_DATA TO EXAMINE:_
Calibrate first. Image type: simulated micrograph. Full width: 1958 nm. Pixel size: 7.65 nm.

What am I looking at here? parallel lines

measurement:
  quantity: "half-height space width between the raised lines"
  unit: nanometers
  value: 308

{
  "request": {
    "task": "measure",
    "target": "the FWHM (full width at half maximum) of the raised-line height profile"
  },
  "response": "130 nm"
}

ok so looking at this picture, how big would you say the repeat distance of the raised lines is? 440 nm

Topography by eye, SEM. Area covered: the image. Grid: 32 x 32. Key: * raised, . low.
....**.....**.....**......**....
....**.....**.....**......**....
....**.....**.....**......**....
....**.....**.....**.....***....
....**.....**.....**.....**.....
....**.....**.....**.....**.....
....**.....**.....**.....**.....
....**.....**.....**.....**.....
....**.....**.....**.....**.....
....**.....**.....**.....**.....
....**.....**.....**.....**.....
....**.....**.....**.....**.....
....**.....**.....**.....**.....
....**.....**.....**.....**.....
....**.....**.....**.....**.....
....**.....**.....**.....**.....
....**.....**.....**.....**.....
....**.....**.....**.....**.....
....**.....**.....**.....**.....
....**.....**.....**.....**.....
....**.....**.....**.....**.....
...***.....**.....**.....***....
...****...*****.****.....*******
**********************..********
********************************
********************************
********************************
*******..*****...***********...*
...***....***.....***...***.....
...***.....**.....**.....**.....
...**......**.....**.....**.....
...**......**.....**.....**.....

_WORK INSTRUCTION:_ Lines from the top of the entries above to the line that contains "ok so looking" should be set down exactly, please, with both ends kept and nothing added.

_PROBLEM SOLUTION:_
Calibrate first. Image type: simulated micrograph. Full width: 1958 nm. Pixel size: 7.65 nm.

What am I looking at here? parallel lines

measurement:
  quantity: "half-height space width between the raised lines"
  unit: nanometers
  value: 308

{
  "request": {
    "task": "measure",
    "target": "the FWHM (full width at half maximum) of the raised-line height profile"
  },
  "response": "130 nm"
}

ok so looking at this picture, how big would you say the repeat distance of the raised lines is? 440 nm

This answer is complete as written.